### Action item
Every line of the data below should be printed exactly. Nothing may be dropped.

[[ Extracted entries open ]]
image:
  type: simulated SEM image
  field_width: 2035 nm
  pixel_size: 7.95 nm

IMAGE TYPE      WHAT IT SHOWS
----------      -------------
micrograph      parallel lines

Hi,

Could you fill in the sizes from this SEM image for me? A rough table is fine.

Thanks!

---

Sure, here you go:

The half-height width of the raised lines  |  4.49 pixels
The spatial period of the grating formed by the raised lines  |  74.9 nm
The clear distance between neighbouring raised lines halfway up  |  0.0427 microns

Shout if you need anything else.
[[ Extracted entries closed ]]

### Response area
image:
  type: simulated SEM image
  field_width: 2035 nm
  pixel_size: 7.95 nm

IMAGE TYPE      WHAT IT SHOWS
----------      -------------
micrograph      parallel lines

Hi,

Could you fill in the sizes from this SEM image for me? A rough table is fine.

Thanks!

---

Sure, here you go:

The half-height width of the raised lines  |  4.49 pixels
The spatial period of the grating formed by the raised lines  |  74.9 nm
The clear distance between neighbouring raised lines halfway up  |  0.0427 microns

Shout if you need anything else.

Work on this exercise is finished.